(DATASET RECORDS):
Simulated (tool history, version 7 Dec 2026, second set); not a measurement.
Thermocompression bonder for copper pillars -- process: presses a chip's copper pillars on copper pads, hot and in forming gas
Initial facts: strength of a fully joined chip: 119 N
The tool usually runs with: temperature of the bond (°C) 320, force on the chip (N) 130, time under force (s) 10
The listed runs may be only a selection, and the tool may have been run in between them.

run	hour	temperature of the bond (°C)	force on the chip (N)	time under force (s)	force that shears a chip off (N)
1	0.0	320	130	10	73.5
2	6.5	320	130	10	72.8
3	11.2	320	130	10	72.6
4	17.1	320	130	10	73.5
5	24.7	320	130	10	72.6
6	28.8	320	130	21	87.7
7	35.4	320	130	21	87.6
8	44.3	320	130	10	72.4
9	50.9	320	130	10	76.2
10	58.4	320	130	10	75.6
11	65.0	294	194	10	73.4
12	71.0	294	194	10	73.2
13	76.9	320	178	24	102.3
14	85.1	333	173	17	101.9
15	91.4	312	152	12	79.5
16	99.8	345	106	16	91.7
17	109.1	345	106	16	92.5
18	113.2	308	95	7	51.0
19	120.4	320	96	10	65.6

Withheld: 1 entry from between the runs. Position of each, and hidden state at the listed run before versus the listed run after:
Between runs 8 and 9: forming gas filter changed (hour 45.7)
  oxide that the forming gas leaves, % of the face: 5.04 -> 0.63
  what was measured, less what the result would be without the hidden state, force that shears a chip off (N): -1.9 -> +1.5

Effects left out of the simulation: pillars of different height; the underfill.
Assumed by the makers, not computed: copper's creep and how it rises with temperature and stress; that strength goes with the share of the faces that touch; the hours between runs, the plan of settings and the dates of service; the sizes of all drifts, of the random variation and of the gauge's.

(ACTIVITY): Transcribe the lines above between the line holding "The tool usually" and the line holding "Withheld: 1 entry", inclusive, exactly as they stand and with nothing added.

(EXPECTED ANSWER):
The tool usually runs with: temperature of the bond (°C) 320, force on the chip (N) 130, time under force (s) 10
The listed runs may be only a selection, and the tool may have been run in between them.

run	hour	temperature of the bond (°C)	force on the chip (N)	time under force (s)	force that shears a chip off (N)
1	0.0	320	130	10	73.5
2	6.5	320	130	10	72.8
3	11.2	320	130	10	72.6
4	17.1	320	130	10	73.5
5	24.7	320	130	10	72.6
6	28.8	320	130	21	87.7
7	35.4	320	130	21	87.6
8	44.3	320	130	10	72.4
9	50.9	320	130	10	76.2
10	58.4	320	130	10	75.6
11	65.0	294	194	10	73.4
12	71.0	294	194	10	73.2
13	76.9	320	178	24	102.3
14	85.1	333	173	17	101.9
15	91.4	312	152	12	79.5
16	99.8	345	106	16	91.7
17	109.1	345	106	16	92.5
18	113.2	308	95	7	51.0
19	120.4	320	96	10	65.6

Withheld: 1 entry from between the runs. Position of each, and hidden state at the listed run before versus the listed run after:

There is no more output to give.